○ ○ ○ ○

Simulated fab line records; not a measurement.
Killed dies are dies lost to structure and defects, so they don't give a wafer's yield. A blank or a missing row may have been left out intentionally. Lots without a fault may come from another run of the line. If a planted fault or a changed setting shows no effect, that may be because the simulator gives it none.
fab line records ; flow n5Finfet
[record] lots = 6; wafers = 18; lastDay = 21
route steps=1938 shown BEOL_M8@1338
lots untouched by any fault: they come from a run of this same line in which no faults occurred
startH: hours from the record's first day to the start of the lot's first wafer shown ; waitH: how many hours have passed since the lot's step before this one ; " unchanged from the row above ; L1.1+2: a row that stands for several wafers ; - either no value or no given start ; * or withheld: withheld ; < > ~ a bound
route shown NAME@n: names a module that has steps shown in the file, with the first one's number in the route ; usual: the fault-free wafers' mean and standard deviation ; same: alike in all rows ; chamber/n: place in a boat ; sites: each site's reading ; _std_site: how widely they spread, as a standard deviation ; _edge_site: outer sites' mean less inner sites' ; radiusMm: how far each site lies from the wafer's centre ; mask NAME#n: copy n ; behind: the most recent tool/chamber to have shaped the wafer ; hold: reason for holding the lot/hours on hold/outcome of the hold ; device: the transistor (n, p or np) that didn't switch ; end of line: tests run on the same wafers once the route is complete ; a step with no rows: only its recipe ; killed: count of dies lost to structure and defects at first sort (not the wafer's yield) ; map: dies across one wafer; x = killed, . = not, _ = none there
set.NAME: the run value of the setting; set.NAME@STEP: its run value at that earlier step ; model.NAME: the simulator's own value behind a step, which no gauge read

○ ○ ○ ○

Transcribe the records exactly as they appear.

Simulated fab line records; not a measurement.
Killed dies are dies lost to structure and defects, so they don't give a wafer's yield. A blank or a missing row may have been left out intentionally. Lots without a fault may come from another run of the line. If a planted fault or a changed setting shows no effect, that may be because the simulator gives it none.
fab line records ; flow n5Finfet
[record] lots = 6; wafers = 18; lastDay = 21
route steps=1938 shown BEOL_M8@1338
lots untouched by any fault: they come from a run of this same line in which no faults occurred
startH: hours from the record's first day to the start of the lot's first wafer shown ; waitH: how many hours have passed since the lot's step before this one ; " unchanged from the row above ; L1.1+2: a row that stands for several wafers ; - either no value or no given start ; * or withheld: withheld ; < > ~ a bound
route shown NAME@n: names a module that has steps shown in the file, with the first one's number in the route ; usual: the fault-free wafers' mean and standard deviation ; same: alike in all rows ; chamber/n: place in a boat ; sites: each site's reading ; _std_site: how widely they spread, as a standard deviation ; _edge_site: outer sites' mean less inner sites' ; radiusMm: how far each site lies from the wafer's centre ; mask NAME#n: copy n ; behind: the most recent tool/chamber to have shaped the wafer ; hold: reason for holding the lot/hours on hold/outcome of the hold ; device: the transistor (n, p or np) that didn't switch ; end of line: tests run on the same wafers once the route is complete ; a step with no rows: only its recipe ; killed: count of dies lost to structure and defects at first sort (not the wafer's yield) ; map: dies across one wafer; x = killed, . = not, _ = none there
set.NAME: the run value of the setting; set.NAME@STEP: its run value at that earlier step ; model.NAME: the simulator's own value behind a step, which no gauge read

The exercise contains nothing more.